#### Input data ####

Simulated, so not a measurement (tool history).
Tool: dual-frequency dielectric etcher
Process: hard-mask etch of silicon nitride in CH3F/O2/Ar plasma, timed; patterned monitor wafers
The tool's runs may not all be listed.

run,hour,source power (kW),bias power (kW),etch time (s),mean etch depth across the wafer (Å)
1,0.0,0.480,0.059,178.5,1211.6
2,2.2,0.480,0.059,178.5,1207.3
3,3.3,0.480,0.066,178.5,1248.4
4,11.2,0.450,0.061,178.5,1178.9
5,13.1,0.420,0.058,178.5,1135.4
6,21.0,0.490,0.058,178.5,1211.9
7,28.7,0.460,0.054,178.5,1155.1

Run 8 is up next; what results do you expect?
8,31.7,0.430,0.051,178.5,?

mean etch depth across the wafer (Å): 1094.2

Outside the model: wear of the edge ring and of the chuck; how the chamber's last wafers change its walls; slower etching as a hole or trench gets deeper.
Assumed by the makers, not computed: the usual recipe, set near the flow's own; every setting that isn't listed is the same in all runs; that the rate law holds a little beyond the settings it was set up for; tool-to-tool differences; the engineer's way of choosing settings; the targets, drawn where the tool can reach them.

####

Work item
All lines in the listing above between the line with "5,13.1,0.420,0.058,178.5,1135.4" and the line with "Outside the model: wear", inclusive, should be set down exactly, and no line outside that range.

Written answer
5,13.1,0.420,0.058,178.5,1135.4
6,21.0,0.490,0.058,178.5,1211.9
7,28.7,0.460,0.054,178.5,1155.1

Run 8 is up next; what results do you expect?
8,31.7,0.430,0.051,178.5,?

mean etch depth across the wafer (Å): 1094.2

Outside the model: wear of the edge ring and of the chuck; how the chamber's last wafers change its walls; slower etching as a hole or trench gets deeper.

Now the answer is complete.